Required action >>
Exactly as they appear, restate the lines of the material, from the first through the one containing "The band entry".

Excerpted data >>
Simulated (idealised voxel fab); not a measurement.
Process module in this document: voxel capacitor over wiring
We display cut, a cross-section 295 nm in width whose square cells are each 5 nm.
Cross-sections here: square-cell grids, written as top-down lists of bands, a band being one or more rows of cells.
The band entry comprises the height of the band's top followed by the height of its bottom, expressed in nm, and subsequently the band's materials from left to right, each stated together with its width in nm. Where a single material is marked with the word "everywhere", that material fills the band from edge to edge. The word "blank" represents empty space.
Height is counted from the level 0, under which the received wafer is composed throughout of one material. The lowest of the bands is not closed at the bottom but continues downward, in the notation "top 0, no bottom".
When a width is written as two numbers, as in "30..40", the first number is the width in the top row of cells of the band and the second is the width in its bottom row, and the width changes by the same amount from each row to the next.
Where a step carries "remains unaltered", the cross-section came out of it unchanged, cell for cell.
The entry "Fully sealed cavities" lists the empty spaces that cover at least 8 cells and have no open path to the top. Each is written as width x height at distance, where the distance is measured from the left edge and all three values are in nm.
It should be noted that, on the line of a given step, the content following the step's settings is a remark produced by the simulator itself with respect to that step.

Exercise answer >>
Simulated (idealised voxel fab); not a measurement.
Process module in this document: voxel capacitor over wiring
We display cut, a cross-section 295 nm in width whose square cells are each 5 nm.
Cross-sections here: square-cell grids, written as top-down lists of bands, a band being one or more rows of cells.
The band entry comprises the height of the band's top followed by the height of its bottom, expressed in nm, and subsequently the band's materials from left to right, each stated together with its width in nm. Where a single material is marked with the word "everywhere", that material fills the band from edge to edge. The word "blank" represents empty space.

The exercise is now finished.